_Activity_: Please return the lines of the data below, word for word, from the first line through the line containing "The recipe is".

_Data_:
####################
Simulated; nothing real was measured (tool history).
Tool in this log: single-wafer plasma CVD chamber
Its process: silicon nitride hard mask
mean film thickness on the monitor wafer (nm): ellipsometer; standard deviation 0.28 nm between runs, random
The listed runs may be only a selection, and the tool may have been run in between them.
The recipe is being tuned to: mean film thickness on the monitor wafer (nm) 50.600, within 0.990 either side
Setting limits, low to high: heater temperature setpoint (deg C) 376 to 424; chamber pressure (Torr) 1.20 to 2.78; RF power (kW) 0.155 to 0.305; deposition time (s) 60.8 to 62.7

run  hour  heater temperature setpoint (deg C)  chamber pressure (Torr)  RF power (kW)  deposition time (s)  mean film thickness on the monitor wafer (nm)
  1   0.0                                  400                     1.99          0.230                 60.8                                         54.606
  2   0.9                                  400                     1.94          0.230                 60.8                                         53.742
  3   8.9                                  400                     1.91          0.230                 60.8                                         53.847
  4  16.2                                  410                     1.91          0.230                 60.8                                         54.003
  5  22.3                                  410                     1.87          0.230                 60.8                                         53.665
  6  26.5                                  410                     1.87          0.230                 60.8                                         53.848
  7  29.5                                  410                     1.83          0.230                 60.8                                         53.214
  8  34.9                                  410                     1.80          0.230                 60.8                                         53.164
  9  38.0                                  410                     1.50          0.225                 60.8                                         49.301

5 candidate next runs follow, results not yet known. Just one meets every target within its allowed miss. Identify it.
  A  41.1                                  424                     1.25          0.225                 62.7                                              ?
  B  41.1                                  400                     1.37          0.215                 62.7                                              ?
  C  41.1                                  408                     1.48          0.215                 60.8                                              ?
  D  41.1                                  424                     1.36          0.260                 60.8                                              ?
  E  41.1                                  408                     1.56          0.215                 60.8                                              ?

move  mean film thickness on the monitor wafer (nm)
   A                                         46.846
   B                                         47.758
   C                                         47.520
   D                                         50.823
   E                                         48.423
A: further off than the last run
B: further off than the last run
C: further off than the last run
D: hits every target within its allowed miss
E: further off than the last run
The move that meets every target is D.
####################

_Task answer_:
Simulated; nothing real was measured (tool history).
Tool in this log: single-wafer plasma CVD chamber
Its process: silicon nitride hard mask
mean film thickness on the monitor wafer (nm): ellipsometer; standard deviation 0.28 nm between runs, random
The listed runs may be only a selection, and the tool may have been run in between them.
The recipe is being tuned to: mean film thickness on the monitor wafer (nm) 50.600, within 0.990 either side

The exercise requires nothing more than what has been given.